— TASK ITEM —
Restating the data word for word is all that is required.

Start of DATASET RECORDS

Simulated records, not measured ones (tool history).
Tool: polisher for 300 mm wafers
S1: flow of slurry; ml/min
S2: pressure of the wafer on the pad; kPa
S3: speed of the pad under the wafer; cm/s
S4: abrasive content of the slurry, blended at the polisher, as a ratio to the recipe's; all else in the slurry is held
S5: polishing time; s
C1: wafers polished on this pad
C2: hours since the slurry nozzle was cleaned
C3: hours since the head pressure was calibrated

End of DATASET RECORDS

— TASK ANSWER —
Simulated records, not measured ones (tool history).
Tool: polisher for 300 mm wafers
S1: flow of slurry; ml/min
S2: pressure of the wafer on the pad; kPa
S3: speed of the pad under the wafer; cm/s
S4: abrasive content of the slurry, blended at the polisher, as a ratio to the recipe's; all else in the slurry is held
S5: polishing time; s
C1: wafers polished on this pad
C2: hours since the slurry nozzle was cleaned
C3: hours since the head pressure was calibrated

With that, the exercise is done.